- [Task item]
Output every entry exactly, from the first line to the last.

- [Data for analysis]
>>

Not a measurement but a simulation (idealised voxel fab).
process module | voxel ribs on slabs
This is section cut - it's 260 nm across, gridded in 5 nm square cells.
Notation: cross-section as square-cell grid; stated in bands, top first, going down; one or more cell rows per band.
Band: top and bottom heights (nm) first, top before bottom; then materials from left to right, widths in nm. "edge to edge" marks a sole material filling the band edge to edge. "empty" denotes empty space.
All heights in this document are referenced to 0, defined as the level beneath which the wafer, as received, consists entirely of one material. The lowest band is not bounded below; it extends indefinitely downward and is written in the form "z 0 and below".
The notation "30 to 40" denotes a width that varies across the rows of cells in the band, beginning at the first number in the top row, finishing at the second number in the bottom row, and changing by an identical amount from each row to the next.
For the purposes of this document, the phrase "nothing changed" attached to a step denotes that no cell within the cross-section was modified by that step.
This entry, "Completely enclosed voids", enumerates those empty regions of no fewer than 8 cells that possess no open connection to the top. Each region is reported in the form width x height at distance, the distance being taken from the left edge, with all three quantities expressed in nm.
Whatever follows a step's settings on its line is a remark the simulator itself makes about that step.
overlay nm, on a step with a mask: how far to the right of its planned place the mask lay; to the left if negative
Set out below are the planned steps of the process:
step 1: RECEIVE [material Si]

<<

- [Your solution]
Not a measurement but a simulation (idealised voxel fab).
process module | voxel ribs on slabs
This is section cut - it's 260 nm across, gridded in 5 nm square cells.
Notation: cross-section as square-cell grid; stated in bands, top first, going down; one or more cell rows per band.
Band: top and bottom heights (nm) first, top before bottom; then materials from left to right, widths in nm. "edge to edge" marks a sole material filling the band edge to edge. "empty" denotes empty space.
All heights in this document are referenced to 0, defined as the level beneath which the wafer, as received, consists entirely of one material. The lowest band is not bounded below; it extends indefinitely downward and is written in the form "z 0 and below".
The notation "30 to 40" denotes a width that varies across the rows of cells in the band, beginning at the first number in the top row, finishing at the second number in the bottom row, and changing by an identical amount from each row to the next.
For the purposes of this document, the phrase "nothing changed" attached to a step denotes that no cell within the cross-section was modified by that step.
This entry, "Completely enclosed voids", enumerates those empty regions of no fewer than 8 cells that possess no open connection to the top. Each region is reported in the form width x height at distance, the distance being taken from the left edge, with all three quantities expressed in nm.
Whatever follows a step's settings on its line is a remark the simulator itself makes about that step.
overlay nm, on a step with a mask: how far to the right of its planned place the mask lay; to the left if negative
Set out below are the planned steps of the process:
step 1: RECEIVE [material Si]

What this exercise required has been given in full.